* DATASET CONTENT
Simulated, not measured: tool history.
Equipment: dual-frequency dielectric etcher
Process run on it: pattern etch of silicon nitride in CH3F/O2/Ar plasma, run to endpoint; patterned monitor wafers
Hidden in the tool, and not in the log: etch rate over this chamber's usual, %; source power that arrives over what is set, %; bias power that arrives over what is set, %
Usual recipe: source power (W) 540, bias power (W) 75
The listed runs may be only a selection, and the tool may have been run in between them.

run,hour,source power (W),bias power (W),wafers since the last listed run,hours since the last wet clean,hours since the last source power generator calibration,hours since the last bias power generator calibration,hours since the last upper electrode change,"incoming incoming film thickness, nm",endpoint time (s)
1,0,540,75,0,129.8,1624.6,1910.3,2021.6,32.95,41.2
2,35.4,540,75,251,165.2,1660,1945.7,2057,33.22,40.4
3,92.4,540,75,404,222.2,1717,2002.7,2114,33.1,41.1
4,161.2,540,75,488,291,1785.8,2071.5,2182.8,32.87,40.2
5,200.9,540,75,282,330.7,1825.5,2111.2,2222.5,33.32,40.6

* ASSIGNMENT
Restate exactly the records above from their first line through the line that holds "2,35.4,540,75,251,165.2,1660,1945.7,2057,33.22,40.4", please, including both and leaving out all others.

* EXERCISE SOLUTION
Simulated, not measured: tool history.
Equipment: dual-frequency dielectric etcher
Process run on it: pattern etch of silicon nitride in CH3F/O2/Ar plasma, run to endpoint; patterned monitor wafers
Hidden in the tool, and not in the log: etch rate over this chamber's usual, %; source power that arrives over what is set, %; bias power that arrives over what is set, %
Usual recipe: source power (W) 540, bias power (W) 75
The listed runs may be only a selection, and the tool may have been run in between them.

run,hour,source power (W),bias power (W),wafers since the last listed run,hours since the last wet clean,hours since the last source power generator calibration,hours since the last bias power generator calibration,hours since the last upper electrode change,"incoming incoming film thickness, nm",endpoint time (s)
1,0,540,75,0,129.8,1624.6,1910.3,2021.6,32.95,41.2
2,35.4,540,75,251,165.2,1660,1945.7,2057,33.22,40.4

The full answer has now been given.